**Work request:**
Restate the records in full, keeping every word as it is.

BEGIN Record excerpts

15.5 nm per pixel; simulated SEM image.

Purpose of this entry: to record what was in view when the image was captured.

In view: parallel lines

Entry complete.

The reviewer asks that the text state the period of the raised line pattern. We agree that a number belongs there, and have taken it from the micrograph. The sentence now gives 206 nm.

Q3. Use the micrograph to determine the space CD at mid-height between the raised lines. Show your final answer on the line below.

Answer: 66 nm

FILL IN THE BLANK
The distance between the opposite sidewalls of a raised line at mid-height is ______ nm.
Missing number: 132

END Record excerpts

**Response area:**
15.5 nm per pixel; simulated SEM image.

Purpose of this entry: to record what was in view when the image was captured.

In view: parallel lines

Entry complete.

The reviewer asks that the text state the period of the raised line pattern. We agree that a number belongs there, and have taken it from the micrograph. The sentence now gives 206 nm.

Q3. Use the micrograph to determine the space CD at mid-height between the raised lines. Show your final answer on the line below.

Answer: 66 nm

FILL IN THE BLANK
The distance between the opposite sidewalls of a raised line at mid-height is ______ nm.
Missing number: 132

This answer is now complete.